### BRIEF
Using the listing below, set down exactly the lines starting at the line that contains "Equipment: single-wafer plasma CVD chamber" and ending at the line that contains "Run 8 comes next. What will it give?", both included, and no others.

==== RECORD EXTRACTS ====

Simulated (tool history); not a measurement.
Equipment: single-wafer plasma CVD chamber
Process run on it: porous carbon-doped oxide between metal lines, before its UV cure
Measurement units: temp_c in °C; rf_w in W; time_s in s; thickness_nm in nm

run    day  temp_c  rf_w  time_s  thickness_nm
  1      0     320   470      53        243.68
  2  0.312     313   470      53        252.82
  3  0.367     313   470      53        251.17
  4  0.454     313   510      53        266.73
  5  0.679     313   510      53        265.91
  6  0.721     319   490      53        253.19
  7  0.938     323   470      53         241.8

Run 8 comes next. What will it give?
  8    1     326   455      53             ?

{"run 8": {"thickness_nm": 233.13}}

====

### EXERCISE RESPONSE
Equipment: single-wafer plasma CVD chamber
Process run on it: porous carbon-doped oxide between metal lines, before its UV cure
Measurement units: temp_c in °C; rf_w in W; time_s in s; thickness_nm in nm

run    day  temp_c  rf_w  time_s  thickness_nm
  1      0     320   470      53        243.68
  2  0.312     313   470      53        252.82
  3  0.367     313   470      53        251.17
  4  0.454     313   510      53        266.73
  5  0.679     313   510      53        265.91
  6  0.721     319   490      53        253.19
  7  0.938     323   470      53         241.8

Run 8 comes next. What will it give?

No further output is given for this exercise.